Work item: Output the entries below exactly, from the first line to the line holding "Square cell edge", both included.

· · · · · · ·

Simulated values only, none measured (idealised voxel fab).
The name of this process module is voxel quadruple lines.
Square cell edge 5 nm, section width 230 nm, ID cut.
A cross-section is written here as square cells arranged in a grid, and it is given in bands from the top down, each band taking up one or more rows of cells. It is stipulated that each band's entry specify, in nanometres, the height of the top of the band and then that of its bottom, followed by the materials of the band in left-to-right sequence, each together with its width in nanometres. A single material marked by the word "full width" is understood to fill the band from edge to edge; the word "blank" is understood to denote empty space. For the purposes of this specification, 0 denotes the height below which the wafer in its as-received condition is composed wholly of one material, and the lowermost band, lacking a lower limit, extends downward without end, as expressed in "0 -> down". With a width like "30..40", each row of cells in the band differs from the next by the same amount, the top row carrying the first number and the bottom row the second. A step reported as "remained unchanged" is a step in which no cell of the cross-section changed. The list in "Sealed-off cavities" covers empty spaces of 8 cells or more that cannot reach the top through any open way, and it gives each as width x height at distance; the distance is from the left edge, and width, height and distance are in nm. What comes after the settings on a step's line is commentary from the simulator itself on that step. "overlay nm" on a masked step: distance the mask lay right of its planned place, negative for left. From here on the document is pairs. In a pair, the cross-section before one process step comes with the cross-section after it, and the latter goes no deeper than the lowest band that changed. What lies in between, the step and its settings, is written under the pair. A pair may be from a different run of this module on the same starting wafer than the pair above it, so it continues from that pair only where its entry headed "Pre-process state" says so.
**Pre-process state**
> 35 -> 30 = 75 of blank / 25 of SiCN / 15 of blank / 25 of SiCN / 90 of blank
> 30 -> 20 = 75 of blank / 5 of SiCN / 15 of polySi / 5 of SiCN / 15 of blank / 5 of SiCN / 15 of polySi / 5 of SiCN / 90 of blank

· · · · · · ·

Written response:
Simulated values only, none measured (idealised voxel fab).
The name of this process module is voxel quadruple lines.
Square cell edge 5 nm, section width 230 nm, ID cut.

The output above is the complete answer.